### Data records
▶

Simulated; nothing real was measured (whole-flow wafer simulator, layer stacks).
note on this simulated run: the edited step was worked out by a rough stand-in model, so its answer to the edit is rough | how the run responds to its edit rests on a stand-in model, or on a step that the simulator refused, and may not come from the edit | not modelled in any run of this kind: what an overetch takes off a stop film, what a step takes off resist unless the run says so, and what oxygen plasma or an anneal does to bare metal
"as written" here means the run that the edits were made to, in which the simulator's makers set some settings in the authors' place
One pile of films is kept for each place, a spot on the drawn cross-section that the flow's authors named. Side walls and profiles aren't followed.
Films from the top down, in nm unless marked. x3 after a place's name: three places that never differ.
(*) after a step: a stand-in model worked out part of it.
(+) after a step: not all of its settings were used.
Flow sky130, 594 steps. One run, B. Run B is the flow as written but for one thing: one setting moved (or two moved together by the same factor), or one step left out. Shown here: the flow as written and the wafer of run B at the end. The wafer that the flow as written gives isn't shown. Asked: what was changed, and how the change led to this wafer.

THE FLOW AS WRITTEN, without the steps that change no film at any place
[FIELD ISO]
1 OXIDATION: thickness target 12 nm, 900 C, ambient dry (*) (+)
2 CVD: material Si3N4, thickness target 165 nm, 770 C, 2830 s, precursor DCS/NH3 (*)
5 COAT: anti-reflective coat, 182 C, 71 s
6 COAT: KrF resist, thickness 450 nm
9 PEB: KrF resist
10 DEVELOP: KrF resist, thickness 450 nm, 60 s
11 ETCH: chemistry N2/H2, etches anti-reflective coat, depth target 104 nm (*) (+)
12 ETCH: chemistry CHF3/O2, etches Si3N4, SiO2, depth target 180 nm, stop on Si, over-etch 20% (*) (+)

◀

### Work order
Output the data once more, exactly as given.

### Answer section
Simulated; nothing real was measured (whole-flow wafer simulator, layer stacks).
note on this simulated run: the edited step was worked out by a rough stand-in model, so its answer to the edit is rough | how the run responds to its edit rests on a stand-in model, or on a step that the simulator refused, and may not come from the edit | not modelled in any run of this kind: what an overetch takes off a stop film, what a step takes off resist unless the run says so, and what oxygen plasma or an anneal does to bare metal
"as written" here means the run that the edits were made to, in which the simulator's makers set some settings in the authors' place
One pile of films is kept for each place, a spot on the drawn cross-section that the flow's authors named. Side walls and profiles aren't followed.
Films from the top down, in nm unless marked. x3 after a place's name: three places that never differ.
(*) after a step: a stand-in model worked out part of it.
(+) after a step: not all of its settings were used.
Flow sky130, 594 steps. One run, B. Run B is the flow as written but for one thing: one setting moved (or two moved together by the same factor), or one step left out. Shown here: the flow as written and the wafer of run B at the end. The wafer that the flow as written gives isn't shown. Asked: what was changed, and how the change led to this wafer.

THE FLOW AS WRITTEN, without the steps that change no film at any place
[FIELD ISO]
1 OXIDATION: thickness target 12 nm, 900 C, ambient dry (*) (+)
2 CVD: material Si3N4, thickness target 165 nm, 770 C, 2830 s, precursor DCS/NH3 (*)
5 COAT: anti-reflective coat, 182 C, 71 s
6 COAT: KrF resist, thickness 450 nm
9 PEB: KrF resist
10 DEVELOP: KrF resist, thickness 450 nm, 60 s
11 ETCH: chemistry N2/H2, etches anti-reflective coat, depth target 104 nm (*) (+)
12 ETCH: chemistry CHF3/O2, etches Si3N4, SiO2, depth target 180 nm, stop on Si, over-etch 20% (*) (+)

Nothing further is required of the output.